**RECORD EXTRACTS**
====

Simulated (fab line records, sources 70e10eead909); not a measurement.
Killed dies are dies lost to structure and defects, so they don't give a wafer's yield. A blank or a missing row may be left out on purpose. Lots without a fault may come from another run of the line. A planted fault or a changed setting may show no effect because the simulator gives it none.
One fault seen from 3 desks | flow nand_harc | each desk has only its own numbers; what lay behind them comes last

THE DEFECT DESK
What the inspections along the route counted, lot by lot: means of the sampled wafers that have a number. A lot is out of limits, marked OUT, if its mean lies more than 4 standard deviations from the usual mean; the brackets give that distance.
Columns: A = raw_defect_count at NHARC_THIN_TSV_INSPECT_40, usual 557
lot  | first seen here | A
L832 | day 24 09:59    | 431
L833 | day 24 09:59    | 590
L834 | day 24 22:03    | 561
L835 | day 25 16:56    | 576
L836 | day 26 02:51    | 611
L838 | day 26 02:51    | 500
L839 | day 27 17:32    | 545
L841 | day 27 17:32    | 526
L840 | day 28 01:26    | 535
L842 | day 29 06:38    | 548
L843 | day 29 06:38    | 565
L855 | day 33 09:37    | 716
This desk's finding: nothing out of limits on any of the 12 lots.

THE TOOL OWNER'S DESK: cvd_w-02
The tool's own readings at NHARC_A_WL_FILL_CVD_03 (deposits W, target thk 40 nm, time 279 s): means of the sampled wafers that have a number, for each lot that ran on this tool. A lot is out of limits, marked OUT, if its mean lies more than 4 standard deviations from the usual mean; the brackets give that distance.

====

**WORK INSTRUCTION**
Word for word, write out all of the entries.

**WRITTEN REPLY**
Simulated (fab line records, sources 70e10eead909); not a measurement.
Killed dies are dies lost to structure and defects, so they don't give a wafer's yield. A blank or a missing row may be left out on purpose. Lots without a fault may come from another run of the line. A planted fault or a changed setting may show no effect because the simulator gives it none.
One fault seen from 3 desks | flow nand_harc | each desk has only its own numbers; what lay behind them comes last

THE DEFECT DESK
What the inspections along the route counted, lot by lot: means of the sampled wafers that have a number. A lot is out of limits, marked OUT, if its mean lies more than 4 standard deviations from the usual mean; the brackets give that distance.
Columns: A = raw_defect_count at NHARC_THIN_TSV_INSPECT_40, usual 557
lot  | first seen here | A
L832 | day 24 09:59    | 431
L833 | day 24 09:59    | 590
L834 | day 24 22:03    | 561
L835 | day 25 16:56    | 576
L836 | day 26 02:51    | 611
L838 | day 26 02:51    | 500
L839 | day 27 17:32    | 545
L841 | day 27 17:32    | 526
L840 | day 28 01:26    | 535
L842 | day 29 06:38    | 548
L843 | day 29 06:38    | 565
L855 | day 33 09:37    | 716
This desk's finding: nothing out of limits on any of the 12 lots.

THE TOOL OWNER'S DESK: cvd_w-02
The tool's own readings at NHARC_A_WL_FILL_CVD_03 (deposits W, target thk 40 nm, time 279 s): means of the sampled wafers that have a number, for each lot that ran on this tool. A lot is out of limits, marked OUT, if its mean lies more than 4 standard deviations from the usual mean; the brackets give that distance.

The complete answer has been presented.